Required action:
Write out every record in full, keeping each character exactly as it is.

##### Material supplied

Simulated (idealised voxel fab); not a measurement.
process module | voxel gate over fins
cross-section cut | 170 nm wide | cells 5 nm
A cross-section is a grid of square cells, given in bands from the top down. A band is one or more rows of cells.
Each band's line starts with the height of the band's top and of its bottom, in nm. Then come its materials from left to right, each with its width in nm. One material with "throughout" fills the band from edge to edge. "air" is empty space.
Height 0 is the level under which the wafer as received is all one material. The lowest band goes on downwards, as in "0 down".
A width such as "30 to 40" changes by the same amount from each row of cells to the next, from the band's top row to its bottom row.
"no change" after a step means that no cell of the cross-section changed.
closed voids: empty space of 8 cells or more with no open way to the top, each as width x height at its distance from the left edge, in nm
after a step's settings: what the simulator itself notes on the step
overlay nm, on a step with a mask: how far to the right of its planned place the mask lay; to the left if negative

##########

Exercise response:
Simulated (idealised voxel fab); not a measurement.
process module | voxel gate over fins
cross-section cut | 170 nm wide | cells 5 nm
A cross-section is a grid of square cells, given in bands from the top down. A band is one or more rows of cells.
Each band's line starts with the height of the band's top and of its bottom, in nm. Then come its materials from left to right, each with its width in nm. One material with "throughout" fills the band from edge to edge. "air" is empty space.
Height 0 is the level under which the wafer as received is all one material. The lowest band goes on downwards, as in "0 down".
A width such as "30 to 40" changes by the same amount from each row of cells to the next, from the band's top row to its bottom row.
"no change" after a step means that no cell of the cross-section changed.
closed voids: empty space of 8 cells or more with no open way to the top, each as width x height at its distance from the left edge, in nm
after a step's settings: what the simulator itself notes on the step
overlay nm, on a step with a mask: how far to the right of its planned place the mask lay; to the left if negative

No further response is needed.